### [Work item]
Go through the lines below and retype each one exactly.

### [Given entries]
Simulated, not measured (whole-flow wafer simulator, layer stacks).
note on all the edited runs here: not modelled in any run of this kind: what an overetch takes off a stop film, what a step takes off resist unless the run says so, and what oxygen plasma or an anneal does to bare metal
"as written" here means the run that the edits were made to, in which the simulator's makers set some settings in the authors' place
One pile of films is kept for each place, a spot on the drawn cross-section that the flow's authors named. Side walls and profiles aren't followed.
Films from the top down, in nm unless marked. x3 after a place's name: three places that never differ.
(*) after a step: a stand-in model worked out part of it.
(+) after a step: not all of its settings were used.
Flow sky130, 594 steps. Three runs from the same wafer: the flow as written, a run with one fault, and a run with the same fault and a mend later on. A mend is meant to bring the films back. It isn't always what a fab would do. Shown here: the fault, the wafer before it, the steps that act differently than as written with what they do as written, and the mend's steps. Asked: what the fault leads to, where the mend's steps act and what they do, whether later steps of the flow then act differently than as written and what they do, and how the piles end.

### [Written response]
Simulated, not measured (whole-flow wafer simulator, layer stacks).
note on all the edited runs here: not modelled in any run of this kind: what an overetch takes off a stop film, what a step takes off resist unless the run says so, and what oxygen plasma or an anneal does to bare metal
"as written" here means the run that the edits were made to, in which the simulator's makers set some settings in the authors' place
One pile of films is kept for each place, a spot on the drawn cross-section that the flow's authors named. Side walls and profiles aren't followed.
Films from the top down, in nm unless marked. x3 after a place's name: three places that never differ.
(*) after a step: a stand-in model worked out part of it.
(+) after a step: not all of its settings were used.
Flow sky130, 594 steps. Three runs from the same wafer: the flow as written, a run with one fault, and a run with the same fault and a mend later on. A mend is meant to bring the films back. It isn't always what a fab would do. Shown here: the fault, the wafer before it, the steps that act differently than as written with what they do as written, and the mend's steps. Asked: what the fault leads to, where the mend's steps act and what they do, whether later steps of the flow then act differently than as written and what they do, and how the piles end.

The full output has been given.